→ REQUIREMENT
Output the records, every one, exactly as given.

[Opening LISTED RECORDS section]

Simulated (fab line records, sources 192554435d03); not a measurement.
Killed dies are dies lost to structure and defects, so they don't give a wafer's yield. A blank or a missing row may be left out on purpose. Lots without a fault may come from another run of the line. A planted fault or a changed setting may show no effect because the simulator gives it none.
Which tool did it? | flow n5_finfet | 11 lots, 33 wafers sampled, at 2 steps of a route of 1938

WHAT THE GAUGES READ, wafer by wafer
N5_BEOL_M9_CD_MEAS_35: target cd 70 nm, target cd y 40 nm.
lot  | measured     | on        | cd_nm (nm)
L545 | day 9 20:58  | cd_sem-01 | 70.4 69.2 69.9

[Closing LISTED RECORDS section]

→ WRITTEN ANSWER
Simulated (fab line records, sources 192554435d03); not a measurement.
Killed dies are dies lost to structure and defects, so they don't give a wafer's yield. A blank or a missing row may be left out on purpose. Lots without a fault may come from another run of the line. A planted fault or a changed setting may show no effect because the simulator gives it none.
Which tool did it? | flow n5_finfet | 11 lots, 33 wafers sampled, at 2 steps of a route of 1938

WHAT THE GAUGES READ, wafer by wafer
N5_BEOL_M9_CD_MEAS_35: target cd 70 nm, target cd y 40 nm.
lot  | measured     | on        | cd_nm (nm)
L545 | day 9 20:58  | cd_sem-01 | 70.4 69.2 69.9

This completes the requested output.